**The data**
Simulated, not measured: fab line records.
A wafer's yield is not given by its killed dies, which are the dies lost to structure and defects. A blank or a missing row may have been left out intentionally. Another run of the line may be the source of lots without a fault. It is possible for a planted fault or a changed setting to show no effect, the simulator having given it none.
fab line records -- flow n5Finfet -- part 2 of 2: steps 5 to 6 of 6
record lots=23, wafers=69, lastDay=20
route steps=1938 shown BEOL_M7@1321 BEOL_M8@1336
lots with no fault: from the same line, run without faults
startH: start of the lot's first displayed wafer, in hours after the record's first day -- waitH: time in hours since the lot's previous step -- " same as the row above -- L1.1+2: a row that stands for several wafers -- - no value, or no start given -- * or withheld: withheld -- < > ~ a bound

**Work instruction**
Each entry above, in full, should be output exactly as it reads.

**Task solution**
Simulated, not measured: fab line records.
A wafer's yield is not given by its killed dies, which are the dies lost to structure and defects. A blank or a missing row may have been left out intentionally. Another run of the line may be the source of lots without a fault. It is possible for a planted fault or a changed setting to show no effect, the simulator having given it none.
fab line records -- flow n5Finfet -- part 2 of 2: steps 5 to 6 of 6
record lots=23, wafers=69, lastDay=20
route steps=1938 shown BEOL_M7@1321 BEOL_M8@1336
lots with no fault: from the same line, run without faults
startH: start of the lot's first displayed wafer, in hours after the record's first day -- waitH: time in hours since the lot's previous step -- " same as the row above -- L1.1+2: a row that stands for several wafers -- - no value, or no start given -- * or withheld: withheld -- < > ~ a bound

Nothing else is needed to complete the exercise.